* [ACTION ITEM]
When you reach the line in the listing below that contains "## 1. WHAT WENT WRONG", begin returning lines exactly as written, and stop after the line that contains "Mean of rawDefectCount". Return no other lines.

* [EXTRACTED INFORMATION]
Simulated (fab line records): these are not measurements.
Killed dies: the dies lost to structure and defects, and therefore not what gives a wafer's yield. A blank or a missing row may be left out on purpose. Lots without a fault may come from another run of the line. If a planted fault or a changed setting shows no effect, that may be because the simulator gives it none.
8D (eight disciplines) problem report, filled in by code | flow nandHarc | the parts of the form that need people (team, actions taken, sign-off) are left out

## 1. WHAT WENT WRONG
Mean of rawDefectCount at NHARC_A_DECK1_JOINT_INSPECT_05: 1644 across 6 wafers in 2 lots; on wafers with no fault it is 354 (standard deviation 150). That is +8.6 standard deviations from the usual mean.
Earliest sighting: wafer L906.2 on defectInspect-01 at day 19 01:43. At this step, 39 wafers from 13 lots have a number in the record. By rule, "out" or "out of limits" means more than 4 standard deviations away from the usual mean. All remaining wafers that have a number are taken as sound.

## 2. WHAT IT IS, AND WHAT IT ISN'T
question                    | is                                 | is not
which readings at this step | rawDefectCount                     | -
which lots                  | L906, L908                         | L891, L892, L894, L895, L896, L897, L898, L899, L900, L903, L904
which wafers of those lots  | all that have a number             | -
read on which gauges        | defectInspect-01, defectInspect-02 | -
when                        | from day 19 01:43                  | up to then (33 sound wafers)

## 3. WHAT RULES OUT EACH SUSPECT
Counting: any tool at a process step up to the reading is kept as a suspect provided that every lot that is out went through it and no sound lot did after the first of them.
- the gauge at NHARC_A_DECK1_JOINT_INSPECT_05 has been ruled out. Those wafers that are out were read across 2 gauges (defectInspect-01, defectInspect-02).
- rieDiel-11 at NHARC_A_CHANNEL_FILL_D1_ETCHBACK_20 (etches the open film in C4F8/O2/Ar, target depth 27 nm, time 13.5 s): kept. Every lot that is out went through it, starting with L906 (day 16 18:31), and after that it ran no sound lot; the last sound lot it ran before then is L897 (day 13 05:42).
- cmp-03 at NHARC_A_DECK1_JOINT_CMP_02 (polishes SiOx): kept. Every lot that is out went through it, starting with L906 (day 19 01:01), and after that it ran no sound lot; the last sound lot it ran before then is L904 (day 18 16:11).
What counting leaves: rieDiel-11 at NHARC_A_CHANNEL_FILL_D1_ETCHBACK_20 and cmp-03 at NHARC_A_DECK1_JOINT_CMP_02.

* [WRITTEN SOLUTION]
## 1. WHAT WENT WRONG
Mean of rawDefectCount at NHARC_A_DECK1_JOINT_INSPECT_05: 1644 across 6 wafers in 2 lots; on wafers with no fault it is 354 (standard deviation 150). That is +8.6 standard deviations from the usual mean.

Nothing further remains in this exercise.